▸ Required action: Below are lines of data, and only some are wanted. Please repeat exactly those from the line that has "For a band, the" through the line that has "Zero point of".

#### Data shown

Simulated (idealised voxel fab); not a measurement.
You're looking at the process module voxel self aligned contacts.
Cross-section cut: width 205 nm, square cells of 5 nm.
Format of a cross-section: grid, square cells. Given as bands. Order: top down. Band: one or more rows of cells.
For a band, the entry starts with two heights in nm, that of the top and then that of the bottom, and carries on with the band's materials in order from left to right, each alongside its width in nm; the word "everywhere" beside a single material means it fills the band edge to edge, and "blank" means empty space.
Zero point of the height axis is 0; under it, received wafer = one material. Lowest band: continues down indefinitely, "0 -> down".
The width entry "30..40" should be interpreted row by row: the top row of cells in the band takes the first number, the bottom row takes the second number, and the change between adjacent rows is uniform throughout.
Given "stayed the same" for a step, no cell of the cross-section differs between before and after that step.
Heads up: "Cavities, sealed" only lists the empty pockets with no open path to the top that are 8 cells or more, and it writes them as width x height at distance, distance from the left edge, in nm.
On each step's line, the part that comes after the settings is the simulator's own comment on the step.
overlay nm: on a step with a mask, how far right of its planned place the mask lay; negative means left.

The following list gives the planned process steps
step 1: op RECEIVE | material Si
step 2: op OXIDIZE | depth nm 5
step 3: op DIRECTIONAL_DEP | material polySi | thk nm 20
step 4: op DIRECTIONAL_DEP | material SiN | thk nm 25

########

▸ Written solution:
For a band, the entry starts with two heights in nm, that of the top and then that of the bottom, and carries on with the band's materials in order from left to right, each alongside its width in nm; the word "everywhere" beside a single material means it fills the band edge to edge, and "blank" means empty space.
Zero point of the height axis is 0; under it, received wafer = one material. Lowest band: continues down indefinitely, "0 -> down".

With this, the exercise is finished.